**Exercise**
Up to and including the line containing "It should be", please reproduce the lines of the listing below, starting from the top.

**Study material**
########

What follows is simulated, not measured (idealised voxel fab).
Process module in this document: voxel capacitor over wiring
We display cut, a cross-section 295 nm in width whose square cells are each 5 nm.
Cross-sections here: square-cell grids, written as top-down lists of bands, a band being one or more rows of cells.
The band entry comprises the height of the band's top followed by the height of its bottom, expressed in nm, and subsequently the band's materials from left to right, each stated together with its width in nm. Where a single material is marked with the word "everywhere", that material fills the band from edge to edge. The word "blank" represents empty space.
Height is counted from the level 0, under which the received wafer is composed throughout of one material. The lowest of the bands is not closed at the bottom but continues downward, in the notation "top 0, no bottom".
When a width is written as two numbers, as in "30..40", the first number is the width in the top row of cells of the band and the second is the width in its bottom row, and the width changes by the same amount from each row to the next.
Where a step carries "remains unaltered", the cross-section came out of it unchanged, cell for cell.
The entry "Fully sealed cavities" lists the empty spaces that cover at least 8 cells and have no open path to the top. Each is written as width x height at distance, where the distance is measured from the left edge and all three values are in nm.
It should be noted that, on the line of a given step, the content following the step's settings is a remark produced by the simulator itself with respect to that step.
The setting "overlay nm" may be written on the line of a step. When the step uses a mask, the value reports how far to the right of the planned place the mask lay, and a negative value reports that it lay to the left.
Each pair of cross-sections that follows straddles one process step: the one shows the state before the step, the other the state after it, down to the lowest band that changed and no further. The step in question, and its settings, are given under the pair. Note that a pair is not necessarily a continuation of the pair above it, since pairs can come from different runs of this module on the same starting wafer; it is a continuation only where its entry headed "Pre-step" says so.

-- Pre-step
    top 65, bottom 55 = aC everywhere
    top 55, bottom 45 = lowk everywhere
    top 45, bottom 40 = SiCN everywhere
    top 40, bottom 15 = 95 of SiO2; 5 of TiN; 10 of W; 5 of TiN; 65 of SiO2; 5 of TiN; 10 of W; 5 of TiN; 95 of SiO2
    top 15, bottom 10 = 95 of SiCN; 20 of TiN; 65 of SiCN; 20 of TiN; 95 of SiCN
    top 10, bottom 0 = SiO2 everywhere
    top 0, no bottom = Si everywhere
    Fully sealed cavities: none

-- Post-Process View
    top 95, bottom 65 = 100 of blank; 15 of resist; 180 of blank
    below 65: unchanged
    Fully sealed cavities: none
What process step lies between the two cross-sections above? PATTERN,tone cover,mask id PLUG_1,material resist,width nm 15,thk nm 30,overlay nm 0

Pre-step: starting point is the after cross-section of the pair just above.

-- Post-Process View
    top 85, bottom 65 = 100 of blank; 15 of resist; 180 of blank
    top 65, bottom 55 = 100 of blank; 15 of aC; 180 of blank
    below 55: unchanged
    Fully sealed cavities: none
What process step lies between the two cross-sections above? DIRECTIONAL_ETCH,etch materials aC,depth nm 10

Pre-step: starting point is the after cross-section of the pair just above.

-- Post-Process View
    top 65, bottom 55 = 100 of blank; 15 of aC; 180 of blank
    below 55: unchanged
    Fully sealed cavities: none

########

**Response area**
What follows is simulated, not measured (idealised voxel fab).
Process module in this document: voxel capacitor over wiring
We display cut, a cross-section 295 nm in width whose square cells are each 5 nm.
Cross-sections here: square-cell grids, written as top-down lists of bands, a band being one or more rows of cells.
The band entry comprises the height of the band's top followed by the height of its bottom, expressed in nm, and subsequently the band's materials from left to right, each stated together with its width in nm. Where a single material is marked with the word "everywhere", that material fills the band from edge to edge. The word "blank" represents empty space.
Height is counted from the level 0, under which the received wafer is composed throughout of one material. The lowest of the bands is not closed at the bottom but continues downward, in the notation "top 0, no bottom".
When a width is written as two numbers, as in "30..40", the first number is the width in the top row of cells of the band and the second is the width in its bottom row, and the width changes by the same amount from each row to the next.
Where a step carries "remains unaltered", the cross-section came out of it unchanged, cell for cell.
The entry "Fully sealed cavities" lists the empty spaces that cover at least 8 cells and have no open path to the top. Each is written as width x height at distance, where the distance is measured from the left edge and all three values are in nm.
It should be noted that, on the line of a given step, the content following the step's settings is a remark produced by the simulator itself with respect to that step.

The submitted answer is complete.